### INFORMATION SUPPLIED
= = =

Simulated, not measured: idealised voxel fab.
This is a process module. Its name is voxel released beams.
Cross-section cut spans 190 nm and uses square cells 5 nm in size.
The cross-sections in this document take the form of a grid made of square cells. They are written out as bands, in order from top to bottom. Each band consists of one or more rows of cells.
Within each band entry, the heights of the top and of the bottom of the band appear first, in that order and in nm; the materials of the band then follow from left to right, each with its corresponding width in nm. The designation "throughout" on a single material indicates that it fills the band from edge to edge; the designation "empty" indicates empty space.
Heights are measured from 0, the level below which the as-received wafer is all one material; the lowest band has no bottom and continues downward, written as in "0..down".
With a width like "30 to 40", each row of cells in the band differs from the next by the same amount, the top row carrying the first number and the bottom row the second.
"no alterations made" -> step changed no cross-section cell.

= = =

### WORK INSTRUCTION
Retype all of the entries exactly, please.

### TASK ANSWER
Simulated, not measured: idealised voxel fab.
This is a process module. Its name is voxel released beams.
Cross-section cut spans 190 nm and uses square cells 5 nm in size.
The cross-sections in this document take the form of a grid made of square cells. They are written out as bands, in order from top to bottom. Each band consists of one or more rows of cells.
Within each band entry, the heights of the top and of the bottom of the band appear first, in that order and in nm; the materials of the band then follow from left to right, each with its corresponding width in nm. The designation "throughout" on a single material indicates that it fills the band from edge to edge; the designation "empty" indicates empty space.
Heights are measured from 0, the level below which the as-received wafer is all one material; the lowest band has no bottom and continues downward, written as in "0..down".
With a width like "30 to 40", each row of cells in the band differs from the next by the same amount, the top row carrying the first number and the bottom row the second.
"no alterations made" -> step changed no cross-section cell.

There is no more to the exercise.